> _Work task_: Set down, character for character, everything in the records below from the line holding "Counting: any tool" down to the line holding "After counting, what", and no other line.

── Information provided
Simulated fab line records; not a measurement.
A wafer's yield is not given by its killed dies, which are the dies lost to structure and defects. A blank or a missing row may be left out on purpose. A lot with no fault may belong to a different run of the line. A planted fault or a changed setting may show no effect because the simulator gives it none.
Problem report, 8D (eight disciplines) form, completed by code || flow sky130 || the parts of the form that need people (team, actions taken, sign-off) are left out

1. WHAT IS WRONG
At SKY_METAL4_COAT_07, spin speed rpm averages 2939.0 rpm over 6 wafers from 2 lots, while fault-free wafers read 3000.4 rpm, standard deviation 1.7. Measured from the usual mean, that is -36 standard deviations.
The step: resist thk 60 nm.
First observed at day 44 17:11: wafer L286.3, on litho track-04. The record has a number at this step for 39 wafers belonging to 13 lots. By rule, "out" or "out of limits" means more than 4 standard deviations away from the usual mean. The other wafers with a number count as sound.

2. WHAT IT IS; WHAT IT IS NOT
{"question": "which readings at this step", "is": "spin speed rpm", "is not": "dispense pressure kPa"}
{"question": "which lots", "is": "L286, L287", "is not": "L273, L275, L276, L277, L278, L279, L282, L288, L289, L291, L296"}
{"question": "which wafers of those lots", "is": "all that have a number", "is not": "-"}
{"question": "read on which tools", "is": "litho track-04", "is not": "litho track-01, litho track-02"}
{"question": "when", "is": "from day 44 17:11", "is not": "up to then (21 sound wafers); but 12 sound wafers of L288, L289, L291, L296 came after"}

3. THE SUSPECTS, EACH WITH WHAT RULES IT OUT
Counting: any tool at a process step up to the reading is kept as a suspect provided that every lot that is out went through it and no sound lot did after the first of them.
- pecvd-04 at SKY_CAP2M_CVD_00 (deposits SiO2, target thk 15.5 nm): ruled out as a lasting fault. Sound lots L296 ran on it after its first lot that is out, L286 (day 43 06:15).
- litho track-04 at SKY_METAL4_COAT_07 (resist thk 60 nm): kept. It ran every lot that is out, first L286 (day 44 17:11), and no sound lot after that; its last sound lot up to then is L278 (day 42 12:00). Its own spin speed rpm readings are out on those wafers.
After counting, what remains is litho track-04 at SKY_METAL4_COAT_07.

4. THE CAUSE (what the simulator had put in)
────

> _Response box_:
Counting: any tool at a process step up to the reading is kept as a suspect provided that every lot that is out went through it and no sound lot did after the first of them.
- pecvd-04 at SKY_CAP2M_CVD_00 (deposits SiO2, target thk 15.5 nm): ruled out as a lasting fault. Sound lots L296 ran on it after its first lot that is out, L286 (day 43 06:15).
- litho track-04 at SKY_METAL4_COAT_07 (resist thk 60 nm): kept. It ran every lot that is out, first L286 (day 44 17:11), and no sound lot after that; its last sound lot up to then is L278 (day 42 12:00). Its own spin speed rpm readings are out on those wafers.
After counting, what remains is litho track-04 at SKY_METAL4_COAT_07.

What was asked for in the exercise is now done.